################

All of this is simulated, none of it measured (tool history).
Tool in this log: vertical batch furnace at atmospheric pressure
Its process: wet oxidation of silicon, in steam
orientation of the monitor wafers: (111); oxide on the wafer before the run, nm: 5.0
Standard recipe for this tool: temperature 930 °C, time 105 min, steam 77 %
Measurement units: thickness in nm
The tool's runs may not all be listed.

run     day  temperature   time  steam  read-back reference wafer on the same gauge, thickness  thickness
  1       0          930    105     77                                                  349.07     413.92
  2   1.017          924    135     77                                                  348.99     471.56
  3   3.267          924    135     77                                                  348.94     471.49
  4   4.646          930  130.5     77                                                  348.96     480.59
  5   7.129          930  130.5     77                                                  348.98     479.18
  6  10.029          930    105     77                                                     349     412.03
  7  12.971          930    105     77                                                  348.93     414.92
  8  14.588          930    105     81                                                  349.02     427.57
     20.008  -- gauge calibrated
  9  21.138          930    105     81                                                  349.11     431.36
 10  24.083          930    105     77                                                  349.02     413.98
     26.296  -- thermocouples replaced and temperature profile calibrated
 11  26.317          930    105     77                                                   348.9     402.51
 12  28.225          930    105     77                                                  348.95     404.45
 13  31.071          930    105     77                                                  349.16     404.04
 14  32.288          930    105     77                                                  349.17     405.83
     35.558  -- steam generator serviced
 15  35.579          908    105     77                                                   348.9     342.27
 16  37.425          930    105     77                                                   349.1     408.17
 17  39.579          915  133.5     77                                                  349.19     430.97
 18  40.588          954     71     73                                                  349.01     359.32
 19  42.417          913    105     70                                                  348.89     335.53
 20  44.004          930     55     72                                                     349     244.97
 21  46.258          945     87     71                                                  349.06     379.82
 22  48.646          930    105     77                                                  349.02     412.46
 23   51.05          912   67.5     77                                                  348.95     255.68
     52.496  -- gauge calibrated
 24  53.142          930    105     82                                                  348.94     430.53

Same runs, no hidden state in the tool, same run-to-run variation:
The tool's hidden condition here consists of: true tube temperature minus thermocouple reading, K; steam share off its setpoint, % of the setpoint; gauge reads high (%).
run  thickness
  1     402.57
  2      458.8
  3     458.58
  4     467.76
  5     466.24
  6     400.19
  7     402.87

################

* [ASSIGNMENT] Set down only the lines above that fall between the line holding "temperature profile calibrated" and the line holding "steam generator serviced", inclusive, keeping each exact.

* [EXPECTED ANSWER]
     26.296  -- thermocouples replaced and temperature profile calibrated
 11  26.317          930    105     77                                                   348.9     402.51
 12  28.225          930    105     77                                                  348.95     404.45
 13  31.071          930    105     77                                                  349.16     404.04
 14  32.288          930    105     77                                                  349.17     405.83
     35.558  -- steam generator serviced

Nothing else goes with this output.